Data extract:
== Segment start ==
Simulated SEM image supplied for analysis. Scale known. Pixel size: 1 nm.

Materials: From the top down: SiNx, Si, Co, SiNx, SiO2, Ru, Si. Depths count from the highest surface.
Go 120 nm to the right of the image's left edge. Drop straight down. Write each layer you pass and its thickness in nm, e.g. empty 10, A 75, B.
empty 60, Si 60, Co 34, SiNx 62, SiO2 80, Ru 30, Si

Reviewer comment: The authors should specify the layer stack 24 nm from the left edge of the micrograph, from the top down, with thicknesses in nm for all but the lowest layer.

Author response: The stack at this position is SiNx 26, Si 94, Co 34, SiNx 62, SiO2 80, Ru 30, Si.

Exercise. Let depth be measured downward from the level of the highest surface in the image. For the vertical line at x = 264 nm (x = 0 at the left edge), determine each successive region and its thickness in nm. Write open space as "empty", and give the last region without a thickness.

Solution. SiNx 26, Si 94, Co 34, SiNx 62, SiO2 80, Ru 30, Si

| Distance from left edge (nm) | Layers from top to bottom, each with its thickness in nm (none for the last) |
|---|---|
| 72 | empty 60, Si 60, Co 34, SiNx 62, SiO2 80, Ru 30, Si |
== Segment end ==

Activity:
Given the records above, reproduce precisely and only the lines between the line holding "Author response: The" and the line holding "Solution. SiNx 26, Si", inclusive.

Answer space:
Author response: The stack at this position is SiNx 26, Si 94, Co 34, SiNx 62, SiO2 80, Ru 30, Si.

Exercise. Let depth be measured downward from the level of the highest surface in the image. For the vertical line at x = 264 nm (x = 0 at the left edge), determine each successive region and its thickness in nm. Write open space as "empty", and give the last region without a thickness.

Solution. SiNx 26, Si 94, Co 34, SiNx 62, SiO2 80, Ru 30, Si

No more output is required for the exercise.